* EXERCISE *
For this exercise, return exactly the lines of the material below that begin at the one with "step 168, CLEAN (gas Ar) (*)" and stop after the one with "step 171, SPUTTER".

* DATASET ENTRIES *
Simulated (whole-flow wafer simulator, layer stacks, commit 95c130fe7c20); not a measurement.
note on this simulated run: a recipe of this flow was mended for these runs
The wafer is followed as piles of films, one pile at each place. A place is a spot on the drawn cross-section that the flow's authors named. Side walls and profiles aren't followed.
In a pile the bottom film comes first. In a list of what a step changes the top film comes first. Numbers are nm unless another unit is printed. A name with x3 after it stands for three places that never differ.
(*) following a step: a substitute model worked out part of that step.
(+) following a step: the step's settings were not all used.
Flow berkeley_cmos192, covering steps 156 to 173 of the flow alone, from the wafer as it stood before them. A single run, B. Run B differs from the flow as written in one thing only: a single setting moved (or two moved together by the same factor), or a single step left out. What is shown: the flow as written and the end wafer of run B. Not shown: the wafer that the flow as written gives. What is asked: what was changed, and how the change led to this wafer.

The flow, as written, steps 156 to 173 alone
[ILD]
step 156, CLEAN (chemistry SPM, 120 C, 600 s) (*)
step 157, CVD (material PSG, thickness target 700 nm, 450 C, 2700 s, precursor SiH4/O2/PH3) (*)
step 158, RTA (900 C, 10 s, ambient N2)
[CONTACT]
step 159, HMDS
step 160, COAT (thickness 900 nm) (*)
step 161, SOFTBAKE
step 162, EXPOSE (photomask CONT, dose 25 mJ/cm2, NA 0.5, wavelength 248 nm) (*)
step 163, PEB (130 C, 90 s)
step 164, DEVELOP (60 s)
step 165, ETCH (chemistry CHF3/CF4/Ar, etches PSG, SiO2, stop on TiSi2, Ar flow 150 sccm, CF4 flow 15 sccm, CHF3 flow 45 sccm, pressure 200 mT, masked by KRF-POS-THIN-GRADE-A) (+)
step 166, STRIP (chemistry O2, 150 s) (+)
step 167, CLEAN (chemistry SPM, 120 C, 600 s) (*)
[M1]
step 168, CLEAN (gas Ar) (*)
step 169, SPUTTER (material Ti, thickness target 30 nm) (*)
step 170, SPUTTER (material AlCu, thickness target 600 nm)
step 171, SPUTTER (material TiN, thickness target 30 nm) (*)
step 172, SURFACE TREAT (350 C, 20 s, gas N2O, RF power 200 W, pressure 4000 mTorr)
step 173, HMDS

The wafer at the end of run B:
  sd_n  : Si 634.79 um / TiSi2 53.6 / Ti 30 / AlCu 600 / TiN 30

* WRITTEN RESPONSE *
step 168, CLEAN (gas Ar) (*)
step 169, SPUTTER (material Ti, thickness target 30 nm) (*)
step 170, SPUTTER (material AlCu, thickness target 600 nm)
step 171, SPUTTER (material TiN, thickness target 30 nm) (*)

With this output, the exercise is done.